┌──

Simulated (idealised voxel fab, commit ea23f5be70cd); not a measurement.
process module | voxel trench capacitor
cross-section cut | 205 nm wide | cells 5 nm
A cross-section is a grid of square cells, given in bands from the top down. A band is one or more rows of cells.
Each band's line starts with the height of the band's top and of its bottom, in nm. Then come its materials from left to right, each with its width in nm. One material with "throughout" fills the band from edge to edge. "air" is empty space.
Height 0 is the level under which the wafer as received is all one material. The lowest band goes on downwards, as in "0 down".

└──

Your answer should consist of the material above, written out word for word.

> _PROBLEM SOLUTION_
Simulated (idealised voxel fab, commit ea23f5be70cd); not a measurement.
process module | voxel trench capacitor
cross-section cut | 205 nm wide | cells 5 nm
A cross-section is a grid of square cells, given in bands from the top down. A band is one or more rows of cells.
Each band's line starts with the height of the band's top and of its bottom, in nm. Then come its materials from left to right, each with its width in nm. One material with "throughout" fills the band from edge to edge. "air" is empty space.
Height 0 is the level under which the wafer as received is all one material. The lowest band goes on downwards, as in "0 down".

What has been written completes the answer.